## [Stored data]
····················

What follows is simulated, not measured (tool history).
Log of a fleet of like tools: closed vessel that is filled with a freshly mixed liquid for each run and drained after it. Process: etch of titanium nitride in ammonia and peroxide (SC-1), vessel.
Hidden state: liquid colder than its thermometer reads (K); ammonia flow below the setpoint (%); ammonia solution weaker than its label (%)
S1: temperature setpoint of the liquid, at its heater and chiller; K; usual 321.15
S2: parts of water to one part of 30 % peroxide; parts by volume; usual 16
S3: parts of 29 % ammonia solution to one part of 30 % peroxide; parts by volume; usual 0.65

····················

## [Work task]
With no line skipped, copy the entries exactly as written.

## [Problem solution]
What follows is simulated, not measured (tool history).
Log of a fleet of like tools: closed vessel that is filled with a freshly mixed liquid for each run and drained after it. Process: etch of titanium nitride in ammonia and peroxide (SC-1), vessel.
Hidden state: liquid colder than its thermometer reads (K); ammonia flow below the setpoint (%); ammonia solution weaker than its label (%)
S1: temperature setpoint of the liquid, at its heater and chiller; K; usual 321.15
S2: parts of water to one part of 30 % peroxide; parts by volume; usual 16
S3: parts of 29 % ammonia solution to one part of 30 % peroxide; parts by volume; usual 0.65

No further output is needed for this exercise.